Only the lines below from the one containing "13 | STRIP |" to the one containing "23 | WET ETCH" should be repeated, both included and unchanged.

## Available data
- - - -

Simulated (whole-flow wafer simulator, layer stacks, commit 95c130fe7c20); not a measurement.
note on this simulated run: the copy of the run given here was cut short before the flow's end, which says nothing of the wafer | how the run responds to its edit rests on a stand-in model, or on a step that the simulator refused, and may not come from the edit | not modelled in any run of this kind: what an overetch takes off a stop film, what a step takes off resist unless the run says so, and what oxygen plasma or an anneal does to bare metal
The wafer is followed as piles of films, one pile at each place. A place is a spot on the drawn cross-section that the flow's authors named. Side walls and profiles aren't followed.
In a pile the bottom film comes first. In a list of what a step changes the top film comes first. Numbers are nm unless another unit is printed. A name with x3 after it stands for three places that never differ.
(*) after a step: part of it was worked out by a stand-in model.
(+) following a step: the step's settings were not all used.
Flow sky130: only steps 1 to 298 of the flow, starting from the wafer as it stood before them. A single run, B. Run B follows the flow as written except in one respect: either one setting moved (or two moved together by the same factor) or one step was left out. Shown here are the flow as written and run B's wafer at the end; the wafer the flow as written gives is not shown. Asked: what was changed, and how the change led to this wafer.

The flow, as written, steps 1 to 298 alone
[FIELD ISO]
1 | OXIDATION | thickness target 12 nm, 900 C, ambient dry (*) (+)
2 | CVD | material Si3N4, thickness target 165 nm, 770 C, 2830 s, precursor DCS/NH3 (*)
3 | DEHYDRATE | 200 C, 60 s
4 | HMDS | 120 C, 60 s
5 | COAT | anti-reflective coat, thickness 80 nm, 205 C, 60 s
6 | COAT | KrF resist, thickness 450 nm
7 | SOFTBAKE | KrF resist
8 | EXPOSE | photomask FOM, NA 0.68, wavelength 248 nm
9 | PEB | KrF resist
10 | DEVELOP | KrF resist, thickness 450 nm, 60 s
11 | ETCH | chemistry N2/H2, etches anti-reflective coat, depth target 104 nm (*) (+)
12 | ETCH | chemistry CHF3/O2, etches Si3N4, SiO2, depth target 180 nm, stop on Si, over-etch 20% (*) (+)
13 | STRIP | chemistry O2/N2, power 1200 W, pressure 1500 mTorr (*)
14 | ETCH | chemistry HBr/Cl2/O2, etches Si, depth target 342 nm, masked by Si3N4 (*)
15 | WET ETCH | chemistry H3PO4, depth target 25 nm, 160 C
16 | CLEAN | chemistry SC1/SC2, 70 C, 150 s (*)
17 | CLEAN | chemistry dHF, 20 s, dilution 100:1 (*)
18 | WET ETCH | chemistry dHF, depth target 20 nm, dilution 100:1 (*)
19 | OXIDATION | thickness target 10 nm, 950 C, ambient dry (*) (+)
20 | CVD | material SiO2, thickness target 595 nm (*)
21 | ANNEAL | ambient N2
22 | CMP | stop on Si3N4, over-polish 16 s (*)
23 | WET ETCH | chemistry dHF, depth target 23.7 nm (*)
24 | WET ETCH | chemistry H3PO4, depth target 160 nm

- - - -

## Answer space
13 | STRIP | chemistry O2/N2, power 1200 W, pressure 1500 mTorr (*)
14 | ETCH | chemistry HBr/Cl2/O2, etches Si, depth target 342 nm, masked by Si3N4 (*)
15 | WET ETCH | chemistry H3PO4, depth target 25 nm, 160 C
16 | CLEAN | chemistry SC1/SC2, 70 C, 150 s (*)
17 | CLEAN | chemistry dHF, 20 s, dilution 100:1 (*)
18 | WET ETCH | chemistry dHF, depth target 20 nm, dilution 100:1 (*)
19 | OXIDATION | thickness target 10 nm, 950 C, ambient dry (*) (+)
20 | CVD | material SiO2, thickness target 595 nm (*)
21 | ANNEAL | ambient N2
22 | CMP | stop on Si3N4, over-polish 16 s (*)
23 | WET ETCH | chemistry dHF, depth target 23.7 nm (*)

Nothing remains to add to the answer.